- _SUPPLIED DATA_:
++++++++
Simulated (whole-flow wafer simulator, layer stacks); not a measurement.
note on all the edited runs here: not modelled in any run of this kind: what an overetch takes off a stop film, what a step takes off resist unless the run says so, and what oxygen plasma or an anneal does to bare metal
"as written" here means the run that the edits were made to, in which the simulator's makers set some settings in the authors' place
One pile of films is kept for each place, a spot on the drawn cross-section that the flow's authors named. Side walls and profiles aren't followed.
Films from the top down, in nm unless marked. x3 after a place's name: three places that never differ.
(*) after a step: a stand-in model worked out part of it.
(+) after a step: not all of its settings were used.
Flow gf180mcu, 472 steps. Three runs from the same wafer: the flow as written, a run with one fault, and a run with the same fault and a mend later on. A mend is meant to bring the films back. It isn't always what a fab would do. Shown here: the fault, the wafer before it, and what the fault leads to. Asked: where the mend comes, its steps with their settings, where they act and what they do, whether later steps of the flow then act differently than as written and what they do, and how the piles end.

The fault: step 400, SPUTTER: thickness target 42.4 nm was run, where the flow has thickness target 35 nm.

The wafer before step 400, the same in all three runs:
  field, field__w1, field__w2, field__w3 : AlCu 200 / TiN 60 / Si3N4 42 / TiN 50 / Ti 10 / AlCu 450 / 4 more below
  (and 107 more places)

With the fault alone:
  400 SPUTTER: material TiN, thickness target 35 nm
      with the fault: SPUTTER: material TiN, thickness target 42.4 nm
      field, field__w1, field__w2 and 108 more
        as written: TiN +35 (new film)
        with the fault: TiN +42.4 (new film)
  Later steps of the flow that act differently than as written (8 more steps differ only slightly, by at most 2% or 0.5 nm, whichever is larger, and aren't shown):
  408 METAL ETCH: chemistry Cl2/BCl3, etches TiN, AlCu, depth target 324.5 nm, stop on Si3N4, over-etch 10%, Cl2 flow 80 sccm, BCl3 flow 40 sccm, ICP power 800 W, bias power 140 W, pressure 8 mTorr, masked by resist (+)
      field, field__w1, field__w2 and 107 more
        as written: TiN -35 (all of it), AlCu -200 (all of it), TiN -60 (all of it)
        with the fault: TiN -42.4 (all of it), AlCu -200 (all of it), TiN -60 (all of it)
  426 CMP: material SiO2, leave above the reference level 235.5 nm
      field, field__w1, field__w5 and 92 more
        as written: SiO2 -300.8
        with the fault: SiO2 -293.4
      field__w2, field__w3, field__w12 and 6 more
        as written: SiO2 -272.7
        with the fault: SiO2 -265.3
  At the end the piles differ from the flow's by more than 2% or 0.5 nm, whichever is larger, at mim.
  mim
++++++++

- _WORK ORDER_: Up to and including the line with "The wafer before step", please return the records exactly, beginning from their first line.

- _EXERCISE RESULT_:
Simulated (whole-flow wafer simulator, layer stacks); not a measurement.
note on all the edited runs here: not modelled in any run of this kind: what an overetch takes off a stop film, what a step takes off resist unless the run says so, and what oxygen plasma or an anneal does to bare metal
"as written" here means the run that the edits were made to, in which the simulator's makers set some settings in the authors' place
One pile of films is kept for each place, a spot on the drawn cross-section that the flow's authors named. Side walls and profiles aren't followed.
Films from the top down, in nm unless marked. x3 after a place's name: three places that never differ.
(*) after a step: a stand-in model worked out part of it.
(+) after a step: not all of its settings were used.
Flow gf180mcu, 472 steps. Three runs from the same wafer: the flow as written, a run with one fault, and a run with the same fault and a mend later on. A mend is meant to bring the films back. It isn't always what a fab would do. Shown here: the fault, the wafer before it, and what the fault leads to. Asked: where the mend comes, its steps with their settings, where they act and what they do, whether later steps of the flow then act differently than as written and what they do, and how the piles end.

The fault: step 400, SPUTTER: thickness target 42.4 nm was run, where the flow has thickness target 35 nm.

The wafer before step 400, the same in all three runs:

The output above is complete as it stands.